#### [SUPPLIED ENTRIES]
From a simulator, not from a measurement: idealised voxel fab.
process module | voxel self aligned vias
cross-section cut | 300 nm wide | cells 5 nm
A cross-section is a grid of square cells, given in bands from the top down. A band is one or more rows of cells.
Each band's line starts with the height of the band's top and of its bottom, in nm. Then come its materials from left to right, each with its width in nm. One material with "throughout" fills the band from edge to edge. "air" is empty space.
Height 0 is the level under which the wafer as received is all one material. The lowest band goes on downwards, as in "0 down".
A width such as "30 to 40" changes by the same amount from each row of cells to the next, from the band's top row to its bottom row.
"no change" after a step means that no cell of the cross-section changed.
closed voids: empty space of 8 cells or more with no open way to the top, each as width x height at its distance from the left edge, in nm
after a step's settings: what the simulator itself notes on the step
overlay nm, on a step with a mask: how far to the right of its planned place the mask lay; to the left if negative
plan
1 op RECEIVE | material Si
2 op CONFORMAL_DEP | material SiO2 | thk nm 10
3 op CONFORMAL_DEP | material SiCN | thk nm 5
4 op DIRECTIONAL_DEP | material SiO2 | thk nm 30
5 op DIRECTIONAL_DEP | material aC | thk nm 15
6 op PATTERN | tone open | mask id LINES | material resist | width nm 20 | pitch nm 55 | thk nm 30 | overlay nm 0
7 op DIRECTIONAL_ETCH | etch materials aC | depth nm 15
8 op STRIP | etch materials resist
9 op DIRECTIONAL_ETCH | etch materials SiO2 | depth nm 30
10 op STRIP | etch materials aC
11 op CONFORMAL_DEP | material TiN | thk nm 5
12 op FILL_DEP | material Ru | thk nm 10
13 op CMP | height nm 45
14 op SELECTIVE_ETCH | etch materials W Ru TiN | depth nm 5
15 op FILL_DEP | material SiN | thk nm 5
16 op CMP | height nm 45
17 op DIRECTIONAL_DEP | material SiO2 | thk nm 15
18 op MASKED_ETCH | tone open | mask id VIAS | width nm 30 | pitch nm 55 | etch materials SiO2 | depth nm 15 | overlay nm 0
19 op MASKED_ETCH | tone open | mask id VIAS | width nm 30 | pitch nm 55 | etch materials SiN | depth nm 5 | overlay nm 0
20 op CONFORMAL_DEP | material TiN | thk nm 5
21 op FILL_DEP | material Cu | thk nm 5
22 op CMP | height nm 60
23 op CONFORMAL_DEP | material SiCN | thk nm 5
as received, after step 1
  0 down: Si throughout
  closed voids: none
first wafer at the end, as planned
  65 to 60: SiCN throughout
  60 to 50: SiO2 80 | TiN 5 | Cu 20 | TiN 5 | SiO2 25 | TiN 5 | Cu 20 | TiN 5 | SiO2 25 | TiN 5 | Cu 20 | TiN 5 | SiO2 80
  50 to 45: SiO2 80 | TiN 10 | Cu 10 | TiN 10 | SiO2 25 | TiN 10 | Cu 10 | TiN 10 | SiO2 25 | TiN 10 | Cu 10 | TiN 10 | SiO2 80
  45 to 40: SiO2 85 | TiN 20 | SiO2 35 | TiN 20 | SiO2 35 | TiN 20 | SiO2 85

#### [ACTION ITEM]
Given the records above, restate word for word only the lines starting at the one with "Each band's line" and ending at the one with "after a step's".

#### [RESPONSE]
Each band's line starts with the height of the band's top and of its bottom, in nm. Then come its materials from left to right, each with its width in nm. One material with "throughout" fills the band from edge to edge. "air" is empty space.
Height 0 is the level under which the wafer as received is all one material. The lowest band goes on downwards, as in "0 down".
A width such as "30 to 40" changes by the same amount from each row of cells to the next, from the band's top row to its bottom row.
"no change" after a step means that no cell of the cross-section changed.
closed voids: empty space of 8 cells or more with no open way to the top, each as width x height at its distance from the left edge, in nm
after a step's settings: what the simulator itself notes on the step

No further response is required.